—————

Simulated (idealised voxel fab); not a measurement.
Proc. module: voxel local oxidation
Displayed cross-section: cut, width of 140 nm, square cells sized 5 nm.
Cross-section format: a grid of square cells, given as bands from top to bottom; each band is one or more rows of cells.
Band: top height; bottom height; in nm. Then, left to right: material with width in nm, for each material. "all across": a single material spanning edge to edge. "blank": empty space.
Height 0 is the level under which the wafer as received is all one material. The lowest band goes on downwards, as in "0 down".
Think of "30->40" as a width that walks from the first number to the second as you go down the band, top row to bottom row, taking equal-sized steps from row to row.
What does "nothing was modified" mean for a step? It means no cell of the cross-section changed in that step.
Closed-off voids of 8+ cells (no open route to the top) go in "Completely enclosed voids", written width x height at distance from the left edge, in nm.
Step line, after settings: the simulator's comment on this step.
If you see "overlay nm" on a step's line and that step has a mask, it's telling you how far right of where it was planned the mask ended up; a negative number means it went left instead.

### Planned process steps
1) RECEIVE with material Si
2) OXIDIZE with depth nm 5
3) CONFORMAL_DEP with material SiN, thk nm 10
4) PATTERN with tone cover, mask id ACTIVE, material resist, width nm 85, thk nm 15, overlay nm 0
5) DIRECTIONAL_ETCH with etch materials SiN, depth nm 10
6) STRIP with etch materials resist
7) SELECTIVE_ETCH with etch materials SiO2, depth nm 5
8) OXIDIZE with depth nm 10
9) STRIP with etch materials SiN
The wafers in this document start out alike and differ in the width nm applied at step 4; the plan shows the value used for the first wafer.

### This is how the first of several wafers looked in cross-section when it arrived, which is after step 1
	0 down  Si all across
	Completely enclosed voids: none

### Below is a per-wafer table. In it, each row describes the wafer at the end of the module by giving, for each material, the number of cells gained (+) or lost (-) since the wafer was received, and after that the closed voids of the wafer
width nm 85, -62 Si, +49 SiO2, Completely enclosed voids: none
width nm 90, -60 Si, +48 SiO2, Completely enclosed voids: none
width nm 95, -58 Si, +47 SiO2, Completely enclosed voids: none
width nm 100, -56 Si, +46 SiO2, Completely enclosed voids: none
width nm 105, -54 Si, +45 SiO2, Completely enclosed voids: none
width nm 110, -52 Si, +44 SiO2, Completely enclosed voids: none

—————

REQUIREMENT >> The response must consist of the lines above, from the first one through the line containing "Band: top height;", reproduced exactly.

ANSWER SECTION >>
Simulated (idealised voxel fab); not a measurement.
Proc. module: voxel local oxidation
Displayed cross-section: cut, width of 140 nm, square cells sized 5 nm.
Cross-section format: a grid of square cells, given as bands from top to bottom; each band is one or more rows of cells.
Band: top height; bottom height; in nm. Then, left to right: material with width in nm, for each material. "all across": a single material spanning edge to edge. "blank": empty space.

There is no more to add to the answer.